═══ Given data
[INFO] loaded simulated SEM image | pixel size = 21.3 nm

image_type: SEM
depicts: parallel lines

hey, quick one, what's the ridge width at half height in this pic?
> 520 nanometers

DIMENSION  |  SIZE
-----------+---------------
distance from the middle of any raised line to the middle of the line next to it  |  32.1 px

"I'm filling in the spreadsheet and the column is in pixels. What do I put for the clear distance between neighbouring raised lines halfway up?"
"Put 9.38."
══════

◆ Task item ◆
What is needed is an exact repetition of the lines from the first line of the records through the line containing "distance from the", both ends included, and nothing more.

◆ Your response ◆
[INFO] loaded simulated SEM image | pixel size = 21.3 nm

image_type: SEM
depicts: parallel lines

hey, quick one, what's the ridge width at half height in this pic?
> 520 nanometers

DIMENSION  |  SIZE
-----------+---------------
distance from the middle of any raised line to the middle of the line next to it  |  32.1 px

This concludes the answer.